*** Opening of Input data ***

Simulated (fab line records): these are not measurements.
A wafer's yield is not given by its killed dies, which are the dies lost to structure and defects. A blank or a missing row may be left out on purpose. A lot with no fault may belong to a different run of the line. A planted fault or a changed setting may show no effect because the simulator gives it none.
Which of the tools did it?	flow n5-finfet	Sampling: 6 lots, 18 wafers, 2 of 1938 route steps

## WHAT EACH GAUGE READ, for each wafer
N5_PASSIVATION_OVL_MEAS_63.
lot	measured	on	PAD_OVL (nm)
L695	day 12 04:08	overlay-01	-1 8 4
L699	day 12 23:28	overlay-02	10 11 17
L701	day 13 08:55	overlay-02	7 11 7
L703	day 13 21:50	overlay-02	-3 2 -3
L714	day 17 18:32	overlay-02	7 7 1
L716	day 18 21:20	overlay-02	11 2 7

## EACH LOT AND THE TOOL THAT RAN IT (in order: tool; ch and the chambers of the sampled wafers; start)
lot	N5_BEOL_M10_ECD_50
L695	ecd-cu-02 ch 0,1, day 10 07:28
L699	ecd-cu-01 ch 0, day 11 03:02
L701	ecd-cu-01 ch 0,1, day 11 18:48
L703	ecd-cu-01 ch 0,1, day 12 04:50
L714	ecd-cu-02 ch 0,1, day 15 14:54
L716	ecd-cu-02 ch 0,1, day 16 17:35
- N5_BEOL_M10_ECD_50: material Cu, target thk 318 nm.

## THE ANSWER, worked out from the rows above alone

*** Close of Input data ***

## Task item
Write out, from the lines above, only those from the line with "## EACH LOT" to the line with "- N5_BEOL_M10_ECD_50: material", exactly as given, including the first and the last.

## Task output
## EACH LOT AND THE TOOL THAT RAN IT (in order: tool; ch and the chambers of the sampled wafers; start)
lot	N5_BEOL_M10_ECD_50
L695	ecd-cu-02 ch 0,1, day 10 07:28
L699	ecd-cu-01 ch 0, day 11 03:02
L701	ecd-cu-01 ch 0,1, day 11 18:48
L703	ecd-cu-01 ch 0,1, day 12 04:50
L714	ecd-cu-02 ch 0,1, day 15 14:54
L716	ecd-cu-02 ch 0,1, day 16 17:35
- N5_BEOL_M10_ECD_50: material Cu, target thk 318 nm.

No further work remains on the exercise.